%%

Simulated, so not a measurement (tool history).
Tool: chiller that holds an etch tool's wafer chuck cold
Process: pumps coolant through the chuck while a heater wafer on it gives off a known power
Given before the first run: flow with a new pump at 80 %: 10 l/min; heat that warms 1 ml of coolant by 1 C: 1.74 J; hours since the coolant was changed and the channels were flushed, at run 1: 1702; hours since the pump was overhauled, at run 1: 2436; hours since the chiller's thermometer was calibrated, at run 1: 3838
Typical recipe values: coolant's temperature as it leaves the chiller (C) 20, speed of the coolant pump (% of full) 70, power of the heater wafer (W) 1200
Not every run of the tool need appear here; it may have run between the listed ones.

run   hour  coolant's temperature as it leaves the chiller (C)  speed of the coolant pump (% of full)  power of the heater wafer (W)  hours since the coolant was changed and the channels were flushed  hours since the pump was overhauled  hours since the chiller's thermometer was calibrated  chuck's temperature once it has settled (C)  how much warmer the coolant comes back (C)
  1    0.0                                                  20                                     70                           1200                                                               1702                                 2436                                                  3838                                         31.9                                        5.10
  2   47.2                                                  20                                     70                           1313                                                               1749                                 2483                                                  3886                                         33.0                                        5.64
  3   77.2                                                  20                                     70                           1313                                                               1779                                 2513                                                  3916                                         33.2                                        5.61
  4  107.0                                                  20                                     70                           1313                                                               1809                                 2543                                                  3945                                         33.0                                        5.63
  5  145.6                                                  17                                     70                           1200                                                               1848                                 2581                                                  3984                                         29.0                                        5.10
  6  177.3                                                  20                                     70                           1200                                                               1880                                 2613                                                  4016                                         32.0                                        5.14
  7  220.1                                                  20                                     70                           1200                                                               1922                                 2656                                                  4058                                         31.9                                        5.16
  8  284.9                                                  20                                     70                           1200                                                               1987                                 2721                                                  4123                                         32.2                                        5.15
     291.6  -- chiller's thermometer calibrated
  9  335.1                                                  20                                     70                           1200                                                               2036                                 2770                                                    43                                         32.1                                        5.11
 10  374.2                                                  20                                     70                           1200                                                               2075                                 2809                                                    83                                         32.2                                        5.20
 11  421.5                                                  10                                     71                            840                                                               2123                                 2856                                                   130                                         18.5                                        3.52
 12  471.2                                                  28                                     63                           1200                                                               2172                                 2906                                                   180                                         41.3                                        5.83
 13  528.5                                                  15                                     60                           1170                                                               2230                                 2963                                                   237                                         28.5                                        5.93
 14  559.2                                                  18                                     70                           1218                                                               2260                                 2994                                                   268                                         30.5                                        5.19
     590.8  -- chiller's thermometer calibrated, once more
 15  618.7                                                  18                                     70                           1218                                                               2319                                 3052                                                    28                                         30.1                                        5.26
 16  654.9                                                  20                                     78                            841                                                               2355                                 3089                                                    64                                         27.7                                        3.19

%%

[Task item] Give back the records word for word. Start at the first line, end at the line containing "Given before the", and include both.

[Task answer]
Simulated, so not a measurement (tool history).
Tool: chiller that holds an etch tool's wafer chuck cold
Process: pumps coolant through the chuck while a heater wafer on it gives off a known power
Given before the first run: flow with a new pump at 80 %: 10 l/min; heat that warms 1 ml of coolant by 1 C: 1.74 J; hours since the coolant was changed and the channels were flushed, at run 1: 1702; hours since the pump was overhauled, at run 1: 2436; hours since the chiller's thermometer was calibrated, at run 1: 3838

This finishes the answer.